## Required action
Find the line with "the authors' place" and the line with "step 12, STRIP" in the entries below; output exactly those two lines, every line between them, and no others.

== == ==
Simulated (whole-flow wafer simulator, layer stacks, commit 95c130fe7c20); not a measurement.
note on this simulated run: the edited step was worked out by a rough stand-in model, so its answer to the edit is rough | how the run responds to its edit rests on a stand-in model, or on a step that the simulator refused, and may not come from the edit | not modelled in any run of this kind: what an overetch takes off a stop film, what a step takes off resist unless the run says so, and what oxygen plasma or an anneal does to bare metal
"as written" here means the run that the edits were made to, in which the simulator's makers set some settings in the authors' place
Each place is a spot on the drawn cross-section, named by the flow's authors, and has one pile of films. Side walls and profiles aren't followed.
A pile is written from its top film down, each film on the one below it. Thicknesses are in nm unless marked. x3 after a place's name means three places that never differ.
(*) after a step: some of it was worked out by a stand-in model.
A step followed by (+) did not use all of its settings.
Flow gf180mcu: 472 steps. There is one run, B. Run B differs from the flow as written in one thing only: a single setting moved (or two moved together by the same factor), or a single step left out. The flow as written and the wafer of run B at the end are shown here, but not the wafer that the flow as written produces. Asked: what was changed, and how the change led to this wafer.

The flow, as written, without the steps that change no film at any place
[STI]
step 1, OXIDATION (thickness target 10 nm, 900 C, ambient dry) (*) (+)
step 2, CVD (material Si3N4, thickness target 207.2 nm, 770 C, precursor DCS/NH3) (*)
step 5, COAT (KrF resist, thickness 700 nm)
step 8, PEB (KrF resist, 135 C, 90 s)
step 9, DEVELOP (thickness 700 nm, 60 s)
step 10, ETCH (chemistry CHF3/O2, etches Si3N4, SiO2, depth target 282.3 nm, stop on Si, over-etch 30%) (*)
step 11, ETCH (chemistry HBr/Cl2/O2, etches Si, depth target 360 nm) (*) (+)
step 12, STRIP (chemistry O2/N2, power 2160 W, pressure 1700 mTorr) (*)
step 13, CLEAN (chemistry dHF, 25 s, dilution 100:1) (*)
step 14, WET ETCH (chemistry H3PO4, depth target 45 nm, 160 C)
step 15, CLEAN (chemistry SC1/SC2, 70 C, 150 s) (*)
== == ==

## Exercise result
"as written" here means the run that the edits were made to, in which the simulator's makers set some settings in the authors' place
Each place is a spot on the drawn cross-section, named by the flow's authors, and has one pile of films. Side walls and profiles aren't followed.
A pile is written from its top film down, each film on the one below it. Thicknesses are in nm unless marked. x3 after a place's name means three places that never differ.
(*) after a step: some of it was worked out by a stand-in model.
A step followed by (+) did not use all of its settings.
Flow gf180mcu: 472 steps. There is one run, B. Run B differs from the flow as written in one thing only: a single setting moved (or two moved together by the same factor), or a single step left out. The flow as written and the wafer of run B at the end are shown here, but not the wafer that the flow as written produces. Asked: what was changed, and how the change led to this wafer.

The flow, as written, without the steps that change no film at any place
[STI]
step 1, OXIDATION (thickness target 10 nm, 900 C, ambient dry) (*) (+)
step 2, CVD (material Si3N4, thickness target 207.2 nm, 770 C, precursor DCS/NH3) (*)
step 5, COAT (KrF resist, thickness 700 nm)
step 8, PEB (KrF resist, 135 C, 90 s)
step 9, DEVELOP (thickness 700 nm, 60 s)
step 10, ETCH (chemistry CHF3/O2, etches Si3N4, SiO2, depth target 282.3 nm, stop on Si, over-etch 30%) (*)
step 11, ETCH (chemistry HBr/Cl2/O2, etches Si, depth target 360 nm) (*) (+)
step 12, STRIP (chemistry O2/N2, power 2160 W, pressure 1700 mTorr) (*)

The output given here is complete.